** Assignment **
Locate, in the data below, the line that contains "L819.3 | 5.70" and the line that contains "Placed correctly: 7"; reproduce exactly those two lines and every line between them, nothing more.

** Provided records **
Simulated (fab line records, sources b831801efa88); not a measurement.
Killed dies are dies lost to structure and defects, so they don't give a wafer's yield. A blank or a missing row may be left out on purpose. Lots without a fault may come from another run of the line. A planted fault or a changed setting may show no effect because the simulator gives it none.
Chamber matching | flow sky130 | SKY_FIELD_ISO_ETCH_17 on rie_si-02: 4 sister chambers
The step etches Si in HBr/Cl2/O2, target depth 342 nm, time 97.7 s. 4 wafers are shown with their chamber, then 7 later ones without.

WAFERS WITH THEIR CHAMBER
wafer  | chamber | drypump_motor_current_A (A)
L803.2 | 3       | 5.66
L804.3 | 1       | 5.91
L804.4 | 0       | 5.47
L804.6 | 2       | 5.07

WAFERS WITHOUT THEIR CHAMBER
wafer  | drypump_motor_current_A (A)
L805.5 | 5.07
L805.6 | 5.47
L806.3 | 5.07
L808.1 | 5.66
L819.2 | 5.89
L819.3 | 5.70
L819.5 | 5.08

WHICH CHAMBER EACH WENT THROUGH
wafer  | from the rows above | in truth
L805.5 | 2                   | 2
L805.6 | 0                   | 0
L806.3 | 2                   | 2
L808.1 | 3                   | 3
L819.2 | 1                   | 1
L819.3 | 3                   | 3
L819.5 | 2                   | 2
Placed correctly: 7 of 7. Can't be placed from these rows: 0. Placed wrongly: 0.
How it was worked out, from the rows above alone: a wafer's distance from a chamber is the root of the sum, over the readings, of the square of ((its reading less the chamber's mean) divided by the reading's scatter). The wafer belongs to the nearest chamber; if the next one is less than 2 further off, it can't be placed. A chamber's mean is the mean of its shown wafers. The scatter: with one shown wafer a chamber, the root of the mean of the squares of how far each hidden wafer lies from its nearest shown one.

** Expected answer **
L819.3 | 5.70
L819.5 | 5.08

WHICH CHAMBER EACH WENT THROUGH
wafer  | from the rows above | in truth
L805.5 | 2                   | 2
L805.6 | 0                   | 0
L806.3 | 2                   | 2
L808.1 | 3                   | 3
L819.2 | 1                   | 1
L819.3 | 3                   | 3
L819.5 | 2                   | 2
Placed correctly: 7 of 7. Can't be placed from these rows: 0. Placed wrongly: 0.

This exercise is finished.